◆ **Work request**: Each line of the records needs to come back exactly as written.

◆ **Information shown**:
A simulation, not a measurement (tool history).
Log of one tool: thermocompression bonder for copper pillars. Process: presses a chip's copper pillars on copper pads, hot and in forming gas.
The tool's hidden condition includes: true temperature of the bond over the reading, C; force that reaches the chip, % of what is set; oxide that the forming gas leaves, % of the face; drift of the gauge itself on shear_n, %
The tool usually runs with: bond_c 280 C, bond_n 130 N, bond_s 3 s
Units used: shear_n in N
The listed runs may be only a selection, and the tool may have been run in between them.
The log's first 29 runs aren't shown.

◆ **Your solution**:
A simulation, not a measurement (tool history).
Log of one tool: thermocompression bonder for copper pillars. Process: presses a chip's copper pillars on copper pads, hot and in forming gas.
The tool's hidden condition includes: true temperature of the bond over the reading, C; force that reaches the chip, % of what is set; oxide that the forming gas leaves, % of the face; drift of the gauge itself on shear_n, %
The tool usually runs with: bond_c 280 C, bond_n 130 N, bond_s 3 s
Units used: shear_n in N
The listed runs may be only a selection, and the tool may have been run in between them.
The log's first 29 runs aren't shown.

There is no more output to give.